In this exercise, every entry is to be transcribed exactly as written.

##### Data listing #####

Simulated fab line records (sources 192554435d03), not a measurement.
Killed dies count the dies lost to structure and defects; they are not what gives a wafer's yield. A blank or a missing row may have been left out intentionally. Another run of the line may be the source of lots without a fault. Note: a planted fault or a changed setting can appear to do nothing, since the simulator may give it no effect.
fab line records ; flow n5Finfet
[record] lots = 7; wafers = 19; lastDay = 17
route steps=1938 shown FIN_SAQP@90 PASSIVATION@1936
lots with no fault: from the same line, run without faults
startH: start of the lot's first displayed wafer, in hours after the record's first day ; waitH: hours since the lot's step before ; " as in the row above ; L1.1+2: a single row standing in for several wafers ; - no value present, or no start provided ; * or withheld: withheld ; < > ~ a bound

#####

Written solution:
Simulated fab line records (sources 192554435d03), not a measurement.
Killed dies count the dies lost to structure and defects; they are not what gives a wafer's yield. A blank or a missing row may have been left out intentionally. Another run of the line may be the source of lots without a fault. Note: a planted fault or a changed setting can appear to do nothing, since the simulator may give it no effect.
fab line records ; flow n5Finfet
[record] lots = 7; wafers = 19; lastDay = 17
route steps=1938 shown FIN_SAQP@90 PASSIVATION@1936
lots with no fault: from the same line, run without faults
startH: start of the lot's first displayed wafer, in hours after the record's first day ; waitH: hours since the lot's step before ; " as in the row above ; L1.1+2: a single row standing in for several wafers ; - no value present, or no start provided ; * or withheld: withheld ; < > ~ a bound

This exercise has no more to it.